ASSIGNED TASK: Take the entries below and print all of them exactly, please.

*** ENTRIES SHOWN Section Begins ***

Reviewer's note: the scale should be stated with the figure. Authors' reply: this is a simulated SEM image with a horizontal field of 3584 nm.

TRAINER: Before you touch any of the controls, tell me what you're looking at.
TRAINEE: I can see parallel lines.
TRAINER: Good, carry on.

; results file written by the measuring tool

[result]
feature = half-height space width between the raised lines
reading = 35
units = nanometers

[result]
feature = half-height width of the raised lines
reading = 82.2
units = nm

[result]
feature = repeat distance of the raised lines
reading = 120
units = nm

*** ENTRIES SHOWN Section Ends ***

RESPONSE:
Reviewer's note: the scale should be stated with the figure. Authors' reply: this is a simulated SEM image with a horizontal field of 3584 nm.

TRAINER: Before you touch any of the controls, tell me what you're looking at.
TRAINEE: I can see parallel lines.
TRAINER: Good, carry on.

; results file written by the measuring tool

[result]
feature = half-height space width between the raised lines
reading = 35
units = nanometers

[result]
feature = half-height width of the raised lines
reading = 82.2
units = nm

[result]
feature = repeat distance of the raised lines
reading = 120
units = nm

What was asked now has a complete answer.